::: RECORDED INFORMATION

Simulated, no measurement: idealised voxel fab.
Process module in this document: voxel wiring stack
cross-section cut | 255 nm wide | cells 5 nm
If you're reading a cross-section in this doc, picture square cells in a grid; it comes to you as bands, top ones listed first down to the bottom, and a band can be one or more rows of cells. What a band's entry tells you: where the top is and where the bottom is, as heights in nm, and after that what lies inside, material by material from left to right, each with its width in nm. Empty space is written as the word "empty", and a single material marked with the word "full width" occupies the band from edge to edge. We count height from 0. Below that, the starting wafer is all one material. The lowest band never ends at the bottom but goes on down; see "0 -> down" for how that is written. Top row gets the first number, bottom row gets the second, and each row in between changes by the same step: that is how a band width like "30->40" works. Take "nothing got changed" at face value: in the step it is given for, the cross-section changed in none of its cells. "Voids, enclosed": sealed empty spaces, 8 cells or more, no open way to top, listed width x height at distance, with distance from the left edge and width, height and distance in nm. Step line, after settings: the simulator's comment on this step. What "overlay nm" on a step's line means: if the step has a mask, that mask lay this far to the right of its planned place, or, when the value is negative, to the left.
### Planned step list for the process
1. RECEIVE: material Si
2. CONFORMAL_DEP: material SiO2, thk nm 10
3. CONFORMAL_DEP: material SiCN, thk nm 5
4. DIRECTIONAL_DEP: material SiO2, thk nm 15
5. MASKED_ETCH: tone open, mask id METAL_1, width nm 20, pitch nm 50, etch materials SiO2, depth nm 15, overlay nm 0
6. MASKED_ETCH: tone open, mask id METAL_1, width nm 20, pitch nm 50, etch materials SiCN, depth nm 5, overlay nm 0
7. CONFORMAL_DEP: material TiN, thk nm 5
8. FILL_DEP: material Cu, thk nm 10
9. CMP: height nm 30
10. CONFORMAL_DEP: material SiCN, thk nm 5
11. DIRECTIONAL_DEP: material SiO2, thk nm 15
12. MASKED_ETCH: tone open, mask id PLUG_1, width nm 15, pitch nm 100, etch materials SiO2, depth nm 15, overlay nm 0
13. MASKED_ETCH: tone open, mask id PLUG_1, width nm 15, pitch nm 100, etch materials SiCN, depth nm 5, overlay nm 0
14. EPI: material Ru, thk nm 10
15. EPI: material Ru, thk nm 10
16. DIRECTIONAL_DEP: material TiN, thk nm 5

::::::

→ **WORK INSTRUCTION**:
Please output an exact copy of the lines above, from the opening line of the data down to the line that contains "cross-section cut | 255 nm wide | cells 5 nm".

→ **WRITTEN ANSWER**:
Simulated, no measurement: idealised voxel fab.
Process module in this document: voxel wiring stack
cross-section cut | 255 nm wide | cells 5 nm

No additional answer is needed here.